[Recorded information — start]

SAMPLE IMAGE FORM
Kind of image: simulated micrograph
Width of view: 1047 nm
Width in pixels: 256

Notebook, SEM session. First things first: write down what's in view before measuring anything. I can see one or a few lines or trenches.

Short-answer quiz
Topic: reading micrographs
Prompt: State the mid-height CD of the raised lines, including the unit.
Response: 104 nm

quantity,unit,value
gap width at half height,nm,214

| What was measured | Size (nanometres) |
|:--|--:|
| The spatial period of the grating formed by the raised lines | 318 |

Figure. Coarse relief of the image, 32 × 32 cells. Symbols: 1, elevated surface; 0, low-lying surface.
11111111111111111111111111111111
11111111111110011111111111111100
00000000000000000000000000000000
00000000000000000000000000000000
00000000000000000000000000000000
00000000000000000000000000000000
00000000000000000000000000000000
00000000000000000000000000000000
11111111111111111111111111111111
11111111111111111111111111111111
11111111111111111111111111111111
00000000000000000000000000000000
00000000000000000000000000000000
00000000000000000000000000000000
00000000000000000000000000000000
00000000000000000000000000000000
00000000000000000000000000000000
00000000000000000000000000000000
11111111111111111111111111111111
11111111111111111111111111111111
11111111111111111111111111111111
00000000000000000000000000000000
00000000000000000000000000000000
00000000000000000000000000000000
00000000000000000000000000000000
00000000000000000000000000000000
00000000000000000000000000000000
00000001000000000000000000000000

[Recorded information — finish]

Work task -
Return the opening line of the data and every line after it through the line containing "Response: 104 nm", please, exactly as written and with nothing added.

Task solution -
SAMPLE IMAGE FORM
Kind of image: simulated micrograph
Width of view: 1047 nm
Width in pixels: 256

Notebook, SEM session. First things first: write down what's in view before measuring anything. I can see one or a few lines or trenches.

Short-answer quiz
Topic: reading micrographs
Prompt: State the mid-height CD of the raised lines, including the unit.
Response: 104 nm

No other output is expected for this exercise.